Restate exactly the lines from the top of the listing below to the line containing "Obs.: groups of lines, slits or small figures"; the remaining lines are not wanted.

════

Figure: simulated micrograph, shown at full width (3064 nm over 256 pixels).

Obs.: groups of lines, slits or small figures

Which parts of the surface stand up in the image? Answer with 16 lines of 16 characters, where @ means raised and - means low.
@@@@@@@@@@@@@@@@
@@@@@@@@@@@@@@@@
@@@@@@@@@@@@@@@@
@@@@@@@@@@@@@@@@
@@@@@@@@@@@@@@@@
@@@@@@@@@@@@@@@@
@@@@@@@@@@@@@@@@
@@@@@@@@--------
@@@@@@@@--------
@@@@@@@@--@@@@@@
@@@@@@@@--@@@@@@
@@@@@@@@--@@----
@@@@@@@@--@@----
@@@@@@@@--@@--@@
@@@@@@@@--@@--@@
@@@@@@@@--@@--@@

════

--- REPLY ---
Figure: simulated micrograph, shown at full width (3064 nm over 256 pixels).

Obs.: groups of lines, slits or small figures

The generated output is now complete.